Brief: Only those lines in the data below from the line containing "1140.296 | 1192.426 |" through the line containing "1139.300 | 1201.531 |", both included, should be restated word for word.

Supplied information:
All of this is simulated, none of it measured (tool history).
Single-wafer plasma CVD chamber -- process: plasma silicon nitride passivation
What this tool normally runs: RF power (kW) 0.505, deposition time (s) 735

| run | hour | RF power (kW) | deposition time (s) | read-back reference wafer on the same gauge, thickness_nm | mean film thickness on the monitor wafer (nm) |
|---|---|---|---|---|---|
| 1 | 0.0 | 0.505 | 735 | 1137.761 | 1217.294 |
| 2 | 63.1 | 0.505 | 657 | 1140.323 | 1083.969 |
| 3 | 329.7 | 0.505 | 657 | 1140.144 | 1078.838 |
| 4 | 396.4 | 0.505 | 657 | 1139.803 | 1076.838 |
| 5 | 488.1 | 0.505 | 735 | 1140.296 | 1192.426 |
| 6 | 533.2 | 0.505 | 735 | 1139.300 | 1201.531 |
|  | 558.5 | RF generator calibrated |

Written reply:
| 5 | 488.1 | 0.505 | 735 | 1140.296 | 1192.426 |
| 6 | 533.2 | 0.505 | 735 | 1139.300 | 1201.531 |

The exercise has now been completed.